BRIEF:
Reproduce the data below line by line, from its first line to the line with "run 18 hour=226.4", both included, and nothing past that point.

——————————

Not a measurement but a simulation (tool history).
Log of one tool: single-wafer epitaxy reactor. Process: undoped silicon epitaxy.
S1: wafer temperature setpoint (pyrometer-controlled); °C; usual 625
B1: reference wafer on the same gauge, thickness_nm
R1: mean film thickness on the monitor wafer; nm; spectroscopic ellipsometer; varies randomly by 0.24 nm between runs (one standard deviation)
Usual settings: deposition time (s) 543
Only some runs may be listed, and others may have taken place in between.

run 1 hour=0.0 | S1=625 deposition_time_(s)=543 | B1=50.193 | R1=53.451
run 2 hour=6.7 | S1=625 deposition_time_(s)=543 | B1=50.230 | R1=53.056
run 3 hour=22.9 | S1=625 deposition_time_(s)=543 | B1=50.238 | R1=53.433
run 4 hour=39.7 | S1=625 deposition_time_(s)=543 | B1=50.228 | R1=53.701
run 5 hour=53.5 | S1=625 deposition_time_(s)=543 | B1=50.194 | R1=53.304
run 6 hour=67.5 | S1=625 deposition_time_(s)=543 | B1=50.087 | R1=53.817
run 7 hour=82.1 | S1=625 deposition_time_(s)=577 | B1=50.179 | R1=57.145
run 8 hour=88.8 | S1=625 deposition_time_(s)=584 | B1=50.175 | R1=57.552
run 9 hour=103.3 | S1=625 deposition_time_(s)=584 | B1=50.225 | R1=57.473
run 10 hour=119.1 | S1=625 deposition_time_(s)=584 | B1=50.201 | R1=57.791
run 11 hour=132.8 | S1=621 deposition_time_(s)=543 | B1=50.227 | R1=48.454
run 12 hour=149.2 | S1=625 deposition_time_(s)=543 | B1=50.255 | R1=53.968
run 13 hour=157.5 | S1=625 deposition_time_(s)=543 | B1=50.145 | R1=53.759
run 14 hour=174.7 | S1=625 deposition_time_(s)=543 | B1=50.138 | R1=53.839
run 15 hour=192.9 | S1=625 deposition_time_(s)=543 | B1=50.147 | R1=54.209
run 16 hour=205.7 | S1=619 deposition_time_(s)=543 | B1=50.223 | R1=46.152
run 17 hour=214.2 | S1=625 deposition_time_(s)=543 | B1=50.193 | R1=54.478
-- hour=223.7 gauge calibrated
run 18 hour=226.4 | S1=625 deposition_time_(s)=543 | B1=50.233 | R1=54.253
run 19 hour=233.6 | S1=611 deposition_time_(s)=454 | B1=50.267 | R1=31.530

——————————

RESPONSE:
Not a measurement but a simulation (tool history).
Log of one tool: single-wafer epitaxy reactor. Process: undoped silicon epitaxy.
S1: wafer temperature setpoint (pyrometer-controlled); °C; usual 625
B1: reference wafer on the same gauge, thickness_nm
R1: mean film thickness on the monitor wafer; nm; spectroscopic ellipsometer; varies randomly by 0.24 nm between runs (one standard deviation)
Usual settings: deposition time (s) 543
Only some runs may be listed, and others may have taken place in between.

run 1 hour=0.0 | S1=625 deposition_time_(s)=543 | B1=50.193 | R1=53.451
run 2 hour=6.7 | S1=625 deposition_time_(s)=543 | B1=50.230 | R1=53.056
run 3 hour=22.9 | S1=625 deposition_time_(s)=543 | B1=50.238 | R1=53.433
run 4 hour=39.7 | S1=625 deposition_time_(s)=543 | B1=50.228 | R1=53.701
run 5 hour=53.5 | S1=625 deposition_time_(s)=543 | B1=50.194 | R1=53.304
run 6 hour=67.5 | S1=625 deposition_time_(s)=543 | B1=50.087 | R1=53.817
run 7 hour=82.1 | S1=625 deposition_time_(s)=577 | B1=50.179 | R1=57.145
run 8 hour=88.8 | S1=625 deposition_time_(s)=584 | B1=50.175 | R1=57.552
run 9 hour=103.3 | S1=625 deposition_time_(s)=584 | B1=50.225 | R1=57.473
run 10 hour=119.1 | S1=625 deposition_time_(s)=584 | B1=50.201 | R1=57.791
run 11 hour=132.8 | S1=621 deposition_time_(s)=543 | B1=50.227 | R1=48.454
run 12 hour=149.2 | S1=625 deposition_time_(s)=543 | B1=50.255 | R1=53.968
run 13 hour=157.5 | S1=625 deposition_time_(s)=543 | B1=50.145 | R1=53.759
run 14 hour=174.7 | S1=625 deposition_time_(s)=543 | B1=50.138 | R1=53.839
run 15 hour=192.9 | S1=625 deposition_time_(s)=543 | B1=50.147 | R1=54.209
run 16 hour=205.7 | S1=619 deposition_time_(s)=543 | B1=50.223 | R1=46.152
run 17 hour=214.2 | S1=625 deposition_time_(s)=543 | B1=50.193 | R1=54.478
-- hour=223.7 gauge calibrated
run 18 hour=226.4 | S1=625 deposition_time_(s)=543 | B1=50.233 | R1=54.253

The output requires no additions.